....

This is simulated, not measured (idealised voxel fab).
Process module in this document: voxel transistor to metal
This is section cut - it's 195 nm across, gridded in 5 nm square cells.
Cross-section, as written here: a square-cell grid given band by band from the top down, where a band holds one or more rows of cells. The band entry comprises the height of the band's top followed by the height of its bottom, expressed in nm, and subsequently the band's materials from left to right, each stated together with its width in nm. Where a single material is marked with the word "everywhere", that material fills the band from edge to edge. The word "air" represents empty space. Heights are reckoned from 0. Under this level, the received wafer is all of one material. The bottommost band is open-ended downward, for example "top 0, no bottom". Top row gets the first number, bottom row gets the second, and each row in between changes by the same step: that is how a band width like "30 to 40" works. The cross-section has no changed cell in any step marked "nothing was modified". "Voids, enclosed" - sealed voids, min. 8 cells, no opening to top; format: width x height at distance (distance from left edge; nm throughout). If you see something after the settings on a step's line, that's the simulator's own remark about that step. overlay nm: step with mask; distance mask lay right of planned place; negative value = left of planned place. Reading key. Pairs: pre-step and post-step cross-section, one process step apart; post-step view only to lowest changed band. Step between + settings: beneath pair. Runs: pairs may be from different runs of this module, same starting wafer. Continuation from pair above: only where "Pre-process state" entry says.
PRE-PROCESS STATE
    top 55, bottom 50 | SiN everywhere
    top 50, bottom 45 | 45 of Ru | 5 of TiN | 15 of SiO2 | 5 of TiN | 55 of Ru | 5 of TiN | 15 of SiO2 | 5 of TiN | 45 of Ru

....

## Requirement
Could you reproduce every record above exactly as it stands?

## Result
This is simulated, not measured (idealised voxel fab).
Process module in this document: voxel transistor to metal
This is section cut - it's 195 nm across, gridded in 5 nm square cells.
Cross-section, as written here: a square-cell grid given band by band from the top down, where a band holds one or more rows of cells. The band entry comprises the height of the band's top followed by the height of its bottom, expressed in nm, and subsequently the band's materials from left to right, each stated together with its width in nm. Where a single material is marked with the word "everywhere", that material fills the band from edge to edge. The word "air" represents empty space. Heights are reckoned from 0. Under this level, the received wafer is all of one material. The bottommost band is open-ended downward, for example "top 0, no bottom". Top row gets the first number, bottom row gets the second, and each row in between changes by the same step: that is how a band width like "30 to 40" works. The cross-section has no changed cell in any step marked "nothing was modified". "Voids, enclosed" - sealed voids, min. 8 cells, no opening to top; format: width x height at distance (distance from left edge; nm throughout). If you see something after the settings on a step's line, that's the simulator's own remark about that step. overlay nm: step with mask; distance mask lay right of planned place; negative value = left of planned place. Reading key. Pairs: pre-step and post-step cross-section, one process step apart; post-step view only to lowest changed band. Step between + settings: beneath pair. Runs: pairs may be from different runs of this module, same starting wafer. Continuation from pair above: only where "Pre-process state" entry says.
PRE-PROCESS STATE
    top 55, bottom 50 | SiN everywhere
    top 50, bottom 45 | 45 of Ru | 5 of TiN | 15 of SiO2 | 5 of TiN | 55 of Ru | 5 of TiN | 15 of SiO2 | 5 of TiN | 45 of Ru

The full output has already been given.